Work task: Give back exactly the lines from the start of the listing to the line containing "Measurement units: slurry_flow", inclusive, and nothing beyond them.

--- START ---

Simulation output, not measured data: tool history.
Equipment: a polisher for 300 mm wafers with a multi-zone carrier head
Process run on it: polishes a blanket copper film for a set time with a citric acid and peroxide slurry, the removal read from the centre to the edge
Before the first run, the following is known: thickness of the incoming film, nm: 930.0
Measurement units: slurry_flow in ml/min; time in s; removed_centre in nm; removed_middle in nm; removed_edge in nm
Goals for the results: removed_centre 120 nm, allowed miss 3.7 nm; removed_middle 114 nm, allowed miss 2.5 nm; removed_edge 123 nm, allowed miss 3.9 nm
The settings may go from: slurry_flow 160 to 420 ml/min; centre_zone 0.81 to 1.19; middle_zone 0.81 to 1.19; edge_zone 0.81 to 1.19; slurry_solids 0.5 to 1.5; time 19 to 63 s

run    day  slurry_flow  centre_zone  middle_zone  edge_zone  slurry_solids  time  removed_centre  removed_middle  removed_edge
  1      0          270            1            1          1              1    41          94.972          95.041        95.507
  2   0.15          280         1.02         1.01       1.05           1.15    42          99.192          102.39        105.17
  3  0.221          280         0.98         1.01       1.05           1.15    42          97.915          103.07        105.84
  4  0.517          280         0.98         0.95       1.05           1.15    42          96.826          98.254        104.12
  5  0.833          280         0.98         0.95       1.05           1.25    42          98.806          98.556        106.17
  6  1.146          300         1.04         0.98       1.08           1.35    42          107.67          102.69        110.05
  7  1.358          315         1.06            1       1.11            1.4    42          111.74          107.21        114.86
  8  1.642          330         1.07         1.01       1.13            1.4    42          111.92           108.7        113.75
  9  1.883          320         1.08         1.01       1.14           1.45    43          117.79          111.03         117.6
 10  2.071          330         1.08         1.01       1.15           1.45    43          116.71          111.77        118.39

--- END ---

Task output:
Simulation output, not measured data: tool history.
Equipment: a polisher for 300 mm wafers with a multi-zone carrier head
Process run on it: polishes a blanket copper film for a set time with a citric acid and peroxide slurry, the removal read from the centre to the edge
Before the first run, the following is known: thickness of the incoming film, nm: 930.0
Measurement units: slurry_flow in ml/min; time in s; removed_centre in nm; removed_middle in nm; removed_edge in nm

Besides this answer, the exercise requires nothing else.